ASSIGNED TASK> Line by line, copy out the data below exactly.

[Start of section]

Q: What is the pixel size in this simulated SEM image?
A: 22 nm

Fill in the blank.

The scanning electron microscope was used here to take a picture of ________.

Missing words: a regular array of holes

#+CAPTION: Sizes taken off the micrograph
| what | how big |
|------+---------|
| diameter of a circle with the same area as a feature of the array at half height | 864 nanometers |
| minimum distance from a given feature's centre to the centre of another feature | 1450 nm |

[End of section]

RESPONSE AREA>
Q: What is the pixel size in this simulated SEM image?
A: 22 nm

Fill in the blank.

The scanning electron microscope was used here to take a picture of ________.

Missing words: a regular array of holes

#+CAPTION: Sizes taken off the micrograph
| what | how big |
|------+---------|
| diameter of a circle with the same area as a feature of the array at half height | 864 nanometers |
| minimum distance from a given feature's centre to the centre of another feature | 1450 nm |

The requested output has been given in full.